• _Task item_
Lines from the top of the entries through the line that has "Pictured: cross-section cut, 220" must be duplicated exactly, and no others.

• _Stored data_
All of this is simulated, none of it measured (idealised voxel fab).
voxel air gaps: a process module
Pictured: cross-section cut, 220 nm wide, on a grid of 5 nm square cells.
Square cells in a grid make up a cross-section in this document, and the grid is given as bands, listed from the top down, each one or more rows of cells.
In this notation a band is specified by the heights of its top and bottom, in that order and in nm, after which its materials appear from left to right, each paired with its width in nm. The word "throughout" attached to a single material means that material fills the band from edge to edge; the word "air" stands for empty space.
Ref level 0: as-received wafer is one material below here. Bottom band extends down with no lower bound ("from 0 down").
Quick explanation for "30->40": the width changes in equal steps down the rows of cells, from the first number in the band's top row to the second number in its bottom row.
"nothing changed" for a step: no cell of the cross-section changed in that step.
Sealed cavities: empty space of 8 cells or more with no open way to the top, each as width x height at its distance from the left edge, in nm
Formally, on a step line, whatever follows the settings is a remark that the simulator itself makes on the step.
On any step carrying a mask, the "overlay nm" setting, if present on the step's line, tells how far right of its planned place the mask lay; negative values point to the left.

• _Written answer_
All of this is simulated, none of it measured (idealised voxel fab).
voxel air gaps: a process module
Pictured: cross-section cut, 220 nm wide, on a grid of 5 nm square cells.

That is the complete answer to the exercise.